TASK ITEM: Go through the entries below from the first line and transcribe each one exactly, ending with the line that contains "- last_day=10".

SUPPLIED RECORDS:
● ● ●

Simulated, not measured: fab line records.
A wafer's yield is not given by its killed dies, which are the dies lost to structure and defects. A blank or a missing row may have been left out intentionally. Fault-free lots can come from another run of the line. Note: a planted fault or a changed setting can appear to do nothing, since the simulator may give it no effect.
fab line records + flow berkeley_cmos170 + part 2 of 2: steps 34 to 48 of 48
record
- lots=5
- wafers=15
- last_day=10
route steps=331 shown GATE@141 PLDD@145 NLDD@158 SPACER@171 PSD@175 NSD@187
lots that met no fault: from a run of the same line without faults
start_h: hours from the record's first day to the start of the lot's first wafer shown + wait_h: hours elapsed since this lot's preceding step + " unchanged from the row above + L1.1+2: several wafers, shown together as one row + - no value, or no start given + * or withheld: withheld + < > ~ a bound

● ● ●

TASK RESULT:
Simulated, not measured: fab line records.
A wafer's yield is not given by its killed dies, which are the dies lost to structure and defects. A blank or a missing row may have been left out intentionally. Fault-free lots can come from another run of the line. Note: a planted fault or a changed setting can appear to do nothing, since the simulator may give it no effect.
fab line records + flow berkeley_cmos170 + part 2 of 2: steps 34 to 48 of 48
record
- lots=5
- wafers=15
- last_day=10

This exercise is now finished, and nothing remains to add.